◆ TASK ITEM
Each line from the start of the records through the line containing "Cross-section format: a" is to be transcribed exactly, and no other line is to be included.

SUPPLIED DATA START
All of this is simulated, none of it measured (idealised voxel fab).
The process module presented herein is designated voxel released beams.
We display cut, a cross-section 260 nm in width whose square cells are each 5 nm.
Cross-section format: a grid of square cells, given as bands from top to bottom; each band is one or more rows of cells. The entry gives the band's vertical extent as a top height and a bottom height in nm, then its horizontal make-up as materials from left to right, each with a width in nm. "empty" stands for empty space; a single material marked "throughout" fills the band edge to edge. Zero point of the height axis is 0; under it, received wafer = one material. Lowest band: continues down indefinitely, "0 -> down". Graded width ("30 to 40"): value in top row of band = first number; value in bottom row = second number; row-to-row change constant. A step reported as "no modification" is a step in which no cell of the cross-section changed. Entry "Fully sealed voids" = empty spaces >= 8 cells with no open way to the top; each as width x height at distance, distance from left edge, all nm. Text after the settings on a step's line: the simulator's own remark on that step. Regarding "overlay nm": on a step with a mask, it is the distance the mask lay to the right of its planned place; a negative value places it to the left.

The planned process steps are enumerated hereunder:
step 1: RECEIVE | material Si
SUPPLIED DATA END

◆ WRITTEN SOLUTION
All of this is simulated, none of it measured (idealised voxel fab).
The process module presented herein is designated voxel released beams.
We display cut, a cross-section 260 nm in width whose square cells are each 5 nm.
Cross-section format: a grid of square cells, given as bands from top to bottom; each band is one or more rows of cells. The entry gives the band's vertical extent as a top height and a bottom height in nm, then its horizontal make-up as materials from left to right, each with a width in nm. "empty" stands for empty space; a single material marked "throughout" fills the band edge to edge. Zero point of the height axis is 0; under it, received wafer = one material. Lowest band: continues down indefinitely, "0 -> down". Graded width ("30 to 40"): value in top row of band = first number; value in bottom row = second number; row-to-row change constant. A step reported as "no modification" is a step in which no cell of the cross-section changed. Entry "Fully sealed voids" = empty spaces >= 8 cells with no open way to the top; each as width x height at distance, distance from left edge, all nm. Text after the settings on a step's line: the simulator's own remark on that step. Regarding "overlay nm": on a step with a mask, it is the distance the mask lay to the right of its planned place; a negative value places it to the left.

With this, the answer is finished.